* WORK ORDER *
Repeat exactly the lines below that lie between the line with "The tool's runs may not all be listed." and the line with "Run 2, hour", counting both of those lines as part of the answer.

'''

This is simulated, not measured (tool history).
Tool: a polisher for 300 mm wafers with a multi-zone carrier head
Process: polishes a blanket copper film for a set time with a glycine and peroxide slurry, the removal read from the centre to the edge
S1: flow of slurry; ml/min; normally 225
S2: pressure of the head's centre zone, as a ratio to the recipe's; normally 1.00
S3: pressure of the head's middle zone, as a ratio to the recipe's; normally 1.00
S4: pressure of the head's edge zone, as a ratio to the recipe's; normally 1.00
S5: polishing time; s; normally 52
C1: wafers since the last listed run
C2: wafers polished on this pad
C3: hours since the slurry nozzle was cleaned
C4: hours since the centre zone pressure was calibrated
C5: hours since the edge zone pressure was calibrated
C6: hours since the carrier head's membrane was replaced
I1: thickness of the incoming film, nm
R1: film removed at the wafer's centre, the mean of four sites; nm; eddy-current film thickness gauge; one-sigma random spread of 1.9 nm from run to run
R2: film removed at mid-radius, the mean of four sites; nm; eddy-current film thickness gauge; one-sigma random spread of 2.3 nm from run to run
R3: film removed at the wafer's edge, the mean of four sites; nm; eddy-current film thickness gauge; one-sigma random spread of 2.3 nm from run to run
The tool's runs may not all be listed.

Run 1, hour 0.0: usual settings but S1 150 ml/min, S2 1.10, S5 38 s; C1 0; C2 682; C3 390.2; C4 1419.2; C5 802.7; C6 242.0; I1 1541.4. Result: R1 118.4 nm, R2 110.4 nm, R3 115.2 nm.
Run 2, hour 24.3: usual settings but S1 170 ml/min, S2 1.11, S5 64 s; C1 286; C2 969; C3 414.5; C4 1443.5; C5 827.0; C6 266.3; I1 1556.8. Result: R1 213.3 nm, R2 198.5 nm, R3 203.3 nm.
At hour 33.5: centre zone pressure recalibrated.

'''

* YOUR SOLUTION *
The tool's runs may not all be listed.

Run 1, hour 0.0: usual settings but S1 150 ml/min, S2 1.10, S5 38 s; C1 0; C2 682; C3 390.2; C4 1419.2; C5 802.7; C6 242.0; I1 1541.4. Result: R1 118.4 nm, R2 110.4 nm, R3 115.2 nm.
Run 2, hour 24.3: usual settings but S1 170 ml/min, S2 1.11, S5 64 s; C1 286; C2 969; C3 414.5; C4 1443.5; C5 827.0; C6 266.3; I1 1556.8. Result: R1 213.3 nm, R2 198.5 nm, R3 203.3 nm.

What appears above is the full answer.